_WORK TASK_:
Without changing a single character, write out every record below.

__________

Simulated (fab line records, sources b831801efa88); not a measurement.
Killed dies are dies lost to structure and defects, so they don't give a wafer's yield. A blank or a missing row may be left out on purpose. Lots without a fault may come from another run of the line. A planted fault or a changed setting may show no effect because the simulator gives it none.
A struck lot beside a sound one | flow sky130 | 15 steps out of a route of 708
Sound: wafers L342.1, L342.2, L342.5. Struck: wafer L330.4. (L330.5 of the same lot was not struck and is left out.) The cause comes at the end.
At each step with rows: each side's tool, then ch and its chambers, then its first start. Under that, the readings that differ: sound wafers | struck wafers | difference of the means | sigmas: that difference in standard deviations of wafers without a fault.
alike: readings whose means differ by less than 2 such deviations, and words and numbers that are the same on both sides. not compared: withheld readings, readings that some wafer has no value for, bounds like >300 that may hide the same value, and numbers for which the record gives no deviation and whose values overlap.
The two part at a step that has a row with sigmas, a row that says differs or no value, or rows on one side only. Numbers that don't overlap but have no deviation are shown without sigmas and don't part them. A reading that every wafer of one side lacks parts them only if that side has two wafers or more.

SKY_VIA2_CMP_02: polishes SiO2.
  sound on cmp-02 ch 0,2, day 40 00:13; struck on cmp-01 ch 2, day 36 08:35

__________

_ANSWER SPACE_:
Simulated (fab line records, sources b831801efa88); not a measurement.
Killed dies are dies lost to structure and defects, so they don't give a wafer's yield. A blank or a missing row may be left out on purpose. Lots without a fault may come from another run of the line. A planted fault or a changed setting may show no effect because the simulator gives it none.
A struck lot beside a sound one | flow sky130 | 15 steps out of a route of 708
Sound: wafers L342.1, L342.2, L342.5. Struck: wafer L330.4. (L330.5 of the same lot was not struck and is left out.) The cause comes at the end.
At each step with rows: each side's tool, then ch and its chambers, then its first start. Under that, the readings that differ: sound wafers | struck wafers | difference of the means | sigmas: that difference in standard deviations of wafers without a fault.
alike: readings whose means differ by less than 2 such deviations, and words and numbers that are the same on both sides. not compared: withheld readings, readings that some wafer has no value for, bounds like >300 that may hide the same value, and numbers for which the record gives no deviation and whose values overlap.
The two part at a step that has a row with sigmas, a row that says differs or no value, or rows on one side only. Numbers that don't overlap but have no deviation are shown without sigmas and don't part them. A reading that every wafer of one side lacks parts them only if that side has two wafers or more.

SKY_VIA2_CMP_02: polishes SiO2.
  sound on cmp-02 ch 0,2, day 40 00:13; struck on cmp-01 ch 2, day 36 08:35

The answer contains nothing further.